Reproduce the top of the data verbatim, through and including the line that contains "28 | ETCH |".

___ Study material ___
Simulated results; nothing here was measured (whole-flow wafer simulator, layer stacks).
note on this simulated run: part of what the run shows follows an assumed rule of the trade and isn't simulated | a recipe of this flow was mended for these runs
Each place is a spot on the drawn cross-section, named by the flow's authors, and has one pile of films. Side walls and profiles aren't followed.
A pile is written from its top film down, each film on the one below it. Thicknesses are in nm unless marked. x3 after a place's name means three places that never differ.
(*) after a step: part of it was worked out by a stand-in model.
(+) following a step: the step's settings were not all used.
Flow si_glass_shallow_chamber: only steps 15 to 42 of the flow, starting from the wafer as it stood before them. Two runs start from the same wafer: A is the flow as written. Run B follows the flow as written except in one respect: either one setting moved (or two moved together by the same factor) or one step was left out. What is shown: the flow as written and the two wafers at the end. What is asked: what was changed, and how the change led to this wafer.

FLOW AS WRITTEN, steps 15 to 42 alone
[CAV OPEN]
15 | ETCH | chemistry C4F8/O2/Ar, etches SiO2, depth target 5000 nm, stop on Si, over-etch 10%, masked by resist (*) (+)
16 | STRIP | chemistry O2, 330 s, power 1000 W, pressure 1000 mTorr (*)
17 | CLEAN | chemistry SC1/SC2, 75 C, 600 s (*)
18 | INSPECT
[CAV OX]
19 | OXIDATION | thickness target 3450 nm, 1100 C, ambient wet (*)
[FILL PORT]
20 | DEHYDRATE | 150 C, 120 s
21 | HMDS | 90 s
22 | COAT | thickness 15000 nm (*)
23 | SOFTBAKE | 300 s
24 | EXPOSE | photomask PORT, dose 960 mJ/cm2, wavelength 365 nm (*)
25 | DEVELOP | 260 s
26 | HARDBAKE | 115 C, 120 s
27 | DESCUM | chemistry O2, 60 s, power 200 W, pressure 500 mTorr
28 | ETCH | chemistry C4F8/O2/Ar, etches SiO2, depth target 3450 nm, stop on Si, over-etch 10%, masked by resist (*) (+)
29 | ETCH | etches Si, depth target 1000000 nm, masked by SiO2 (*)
___

**Problem solution:**
Simulated results; nothing here was measured (whole-flow wafer simulator, layer stacks).
note on this simulated run: part of what the run shows follows an assumed rule of the trade and isn't simulated | a recipe of this flow was mended for these runs
Each place is a spot on the drawn cross-section, named by the flow's authors, and has one pile of films. Side walls and profiles aren't followed.
A pile is written from its top film down, each film on the one below it. Thicknesses are in nm unless marked. x3 after a place's name means three places that never differ.
(*) after a step: part of it was worked out by a stand-in model.
(+) following a step: the step's settings were not all used.
Flow si_glass_shallow_chamber: only steps 15 to 42 of the flow, starting from the wafer as it stood before them. Two runs start from the same wafer: A is the flow as written. Run B follows the flow as written except in one respect: either one setting moved (or two moved together by the same factor) or one step was left out. What is shown: the flow as written and the two wafers at the end. What is asked: what was changed, and how the change led to this wafer.

FLOW AS WRITTEN, steps 15 to 42 alone
[CAV OPEN]
15 | ETCH | chemistry C4F8/O2/Ar, etches SiO2, depth target 5000 nm, stop on Si, over-etch 10%, masked by resist (*) (+)
16 | STRIP | chemistry O2, 330 s, power 1000 W, pressure 1000 mTorr (*)
17 | CLEAN | chemistry SC1/SC2, 75 C, 600 s (*)
18 | INSPECT
[CAV OX]
19 | OXIDATION | thickness target 3450 nm, 1100 C, ambient wet (*)
[FILL PORT]
20 | DEHYDRATE | 150 C, 120 s
21 | HMDS | 90 s
22 | COAT | thickness 15000 nm (*)
23 | SOFTBAKE | 300 s
24 | EXPOSE | photomask PORT, dose 960 mJ/cm2, wavelength 365 nm (*)
25 | DEVELOP | 260 s
26 | HARDBAKE | 115 C, 120 s
27 | DESCUM | chemistry O2, 60 s, power 200 W, pressure 500 mTorr
28 | ETCH | chemistry C4F8/O2/Ar, etches SiO2, depth target 3450 nm, stop on Si, over-etch 10%, masked by resist (*) (+)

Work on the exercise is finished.